%%

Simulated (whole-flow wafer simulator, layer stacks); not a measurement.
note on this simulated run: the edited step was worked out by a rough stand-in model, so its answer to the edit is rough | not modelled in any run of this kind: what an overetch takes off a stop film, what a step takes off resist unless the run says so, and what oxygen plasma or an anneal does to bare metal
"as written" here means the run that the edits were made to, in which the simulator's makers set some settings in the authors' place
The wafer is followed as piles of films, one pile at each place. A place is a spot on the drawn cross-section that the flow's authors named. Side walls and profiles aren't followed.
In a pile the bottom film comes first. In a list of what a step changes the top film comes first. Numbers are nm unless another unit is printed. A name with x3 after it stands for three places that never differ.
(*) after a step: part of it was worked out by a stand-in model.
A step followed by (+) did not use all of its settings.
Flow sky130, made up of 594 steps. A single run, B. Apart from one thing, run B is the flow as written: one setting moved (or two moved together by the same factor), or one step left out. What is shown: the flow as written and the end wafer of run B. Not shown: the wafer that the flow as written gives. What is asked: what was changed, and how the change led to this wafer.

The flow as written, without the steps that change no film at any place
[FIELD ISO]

%%

Assignment:
Write out the material above exactly, please, from its first line up to and including the line where "The flow as written, without" appears, and stop there.

Result:
Simulated (whole-flow wafer simulator, layer stacks); not a measurement.
note on this simulated run: the edited step was worked out by a rough stand-in model, so its answer to the edit is rough | not modelled in any run of this kind: what an overetch takes off a stop film, what a step takes off resist unless the run says so, and what oxygen plasma or an anneal does to bare metal
"as written" here means the run that the edits were made to, in which the simulator's makers set some settings in the authors' place
The wafer is followed as piles of films, one pile at each place. A place is a spot on the drawn cross-section that the flow's authors named. Side walls and profiles aren't followed.
In a pile the bottom film comes first. In a list of what a step changes the top film comes first. Numbers are nm unless another unit is printed. A name with x3 after it stands for three places that never differ.
(*) after a step: part of it was worked out by a stand-in model.
A step followed by (+) did not use all of its settings.
Flow sky130, made up of 594 steps. A single run, B. Apart from one thing, run B is the flow as written: one setting moved (or two moved together by the same factor), or one step left out. What is shown: the flow as written and the end wafer of run B. Not shown: the wafer that the flow as written gives. What is asked: what was changed, and how the change led to this wafer.

The flow as written, without the steps that change no film at any place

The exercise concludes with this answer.